(Requirement):
Your task is to copy the stretch of lines in the records below that begins with the line containing "R1: force that" and ends with the line containing "This log may", exactly as written, with nothing added.

(Information shown):
'''
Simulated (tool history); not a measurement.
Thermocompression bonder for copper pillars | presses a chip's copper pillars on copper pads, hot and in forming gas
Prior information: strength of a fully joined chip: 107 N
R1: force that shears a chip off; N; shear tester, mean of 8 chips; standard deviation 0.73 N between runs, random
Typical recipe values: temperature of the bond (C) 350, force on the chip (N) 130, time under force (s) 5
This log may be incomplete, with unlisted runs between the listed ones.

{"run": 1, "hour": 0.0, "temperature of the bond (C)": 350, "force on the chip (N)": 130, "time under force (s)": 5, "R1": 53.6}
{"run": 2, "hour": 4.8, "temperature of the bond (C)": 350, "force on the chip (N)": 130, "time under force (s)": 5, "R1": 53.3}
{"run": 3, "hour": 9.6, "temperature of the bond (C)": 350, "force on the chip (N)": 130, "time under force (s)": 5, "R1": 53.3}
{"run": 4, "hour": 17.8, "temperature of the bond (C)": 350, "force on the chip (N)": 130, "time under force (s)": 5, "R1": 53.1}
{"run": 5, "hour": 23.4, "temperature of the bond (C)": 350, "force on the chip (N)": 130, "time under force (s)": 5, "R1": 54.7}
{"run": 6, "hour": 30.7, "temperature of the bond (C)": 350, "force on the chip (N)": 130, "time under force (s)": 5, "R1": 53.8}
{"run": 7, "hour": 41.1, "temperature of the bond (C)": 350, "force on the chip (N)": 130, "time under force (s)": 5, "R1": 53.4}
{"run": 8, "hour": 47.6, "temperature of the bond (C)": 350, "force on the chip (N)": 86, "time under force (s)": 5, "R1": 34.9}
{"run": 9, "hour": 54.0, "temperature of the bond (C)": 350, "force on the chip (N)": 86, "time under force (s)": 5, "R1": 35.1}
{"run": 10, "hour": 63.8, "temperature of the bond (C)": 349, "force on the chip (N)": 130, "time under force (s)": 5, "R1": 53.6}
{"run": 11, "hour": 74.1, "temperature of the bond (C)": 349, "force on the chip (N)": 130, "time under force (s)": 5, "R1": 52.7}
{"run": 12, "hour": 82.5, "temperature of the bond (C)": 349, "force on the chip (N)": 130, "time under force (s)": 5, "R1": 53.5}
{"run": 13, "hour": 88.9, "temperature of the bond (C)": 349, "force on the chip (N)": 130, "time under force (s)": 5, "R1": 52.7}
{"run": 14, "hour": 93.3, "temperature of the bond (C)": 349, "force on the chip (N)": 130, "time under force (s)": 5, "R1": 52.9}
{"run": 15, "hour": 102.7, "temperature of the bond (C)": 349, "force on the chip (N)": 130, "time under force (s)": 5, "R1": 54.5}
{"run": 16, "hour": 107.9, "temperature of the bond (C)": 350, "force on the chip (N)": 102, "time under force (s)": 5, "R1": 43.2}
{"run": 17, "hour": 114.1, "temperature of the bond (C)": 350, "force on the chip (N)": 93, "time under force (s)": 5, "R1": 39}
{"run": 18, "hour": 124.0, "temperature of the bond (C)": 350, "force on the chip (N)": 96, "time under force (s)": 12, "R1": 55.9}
'''

(Result):
R1: force that shears a chip off; N; shear tester, mean of 8 chips; standard deviation 0.73 N between runs, random
Typical recipe values: temperature of the bond (C) 350, force on the chip (N) 130, time under force (s) 5
This log may be incomplete, with unlisted runs between the listed ones.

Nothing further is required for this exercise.